'''
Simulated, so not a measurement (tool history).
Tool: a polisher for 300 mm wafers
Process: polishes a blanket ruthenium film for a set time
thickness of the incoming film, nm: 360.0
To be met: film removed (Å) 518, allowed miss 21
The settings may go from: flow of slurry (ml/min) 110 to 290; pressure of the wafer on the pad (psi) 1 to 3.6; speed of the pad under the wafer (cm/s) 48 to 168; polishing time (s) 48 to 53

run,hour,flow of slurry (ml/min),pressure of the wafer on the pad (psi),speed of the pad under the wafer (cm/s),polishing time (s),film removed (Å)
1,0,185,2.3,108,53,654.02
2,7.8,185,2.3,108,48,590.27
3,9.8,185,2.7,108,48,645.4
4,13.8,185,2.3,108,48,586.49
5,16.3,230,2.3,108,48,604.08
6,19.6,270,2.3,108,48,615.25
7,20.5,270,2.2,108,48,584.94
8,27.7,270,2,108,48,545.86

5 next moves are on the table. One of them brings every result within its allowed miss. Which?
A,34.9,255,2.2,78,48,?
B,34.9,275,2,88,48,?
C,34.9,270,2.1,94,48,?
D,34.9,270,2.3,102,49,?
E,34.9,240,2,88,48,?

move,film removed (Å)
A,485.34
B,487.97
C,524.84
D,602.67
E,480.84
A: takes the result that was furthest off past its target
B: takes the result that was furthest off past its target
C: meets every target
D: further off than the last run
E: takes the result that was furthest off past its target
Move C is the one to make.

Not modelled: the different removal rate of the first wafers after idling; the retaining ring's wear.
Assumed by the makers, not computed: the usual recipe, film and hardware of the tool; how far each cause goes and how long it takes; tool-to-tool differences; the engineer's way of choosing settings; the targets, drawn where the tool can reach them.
'''

- WORK ORDER
Give back exactly the lines of the listing, starting with the first and ending with the one bearing "Not modelled: the". Add no other lines.

- PROBLEM SOLUTION
Simulated, so not a measurement (tool history).
Tool: a polisher for 300 mm wafers
Process: polishes a blanket ruthenium film for a set time
thickness of the incoming film, nm: 360.0
To be met: film removed (Å) 518, allowed miss 21
The settings may go from: flow of slurry (ml/min) 110 to 290; pressure of the wafer on the pad (psi) 1 to 3.6; speed of the pad under the wafer (cm/s) 48 to 168; polishing time (s) 48 to 53

run,hour,flow of slurry (ml/min),pressure of the wafer on the pad (psi),speed of the pad under the wafer (cm/s),polishing time (s),film removed (Å)
1,0,185,2.3,108,53,654.02
2,7.8,185,2.3,108,48,590.27
3,9.8,185,2.7,108,48,645.4
4,13.8,185,2.3,108,48,586.49
5,16.3,230,2.3,108,48,604.08
6,19.6,270,2.3,108,48,615.25
7,20.5,270,2.2,108,48,584.94
8,27.7,270,2,108,48,545.86

5 next moves are on the table. One of them brings every result within its allowed miss. Which?
A,34.9,255,2.2,78,48,?
B,34.9,275,2,88,48,?
C,34.9,270,2.1,94,48,?
D,34.9,270,2.3,102,49,?
E,34.9,240,2,88,48,?

move,film removed (Å)
A,485.34
B,487.97
C,524.84
D,602.67
E,480.84
A: takes the result that was furthest off past its target
B: takes the result that was furthest off past its target
C: meets every target
D: further off than the last run
E: takes the result that was furthest off past its target
Move C is the one to make.

Not modelled: the different removal rate of the first wafers after idling; the retaining ring's wear.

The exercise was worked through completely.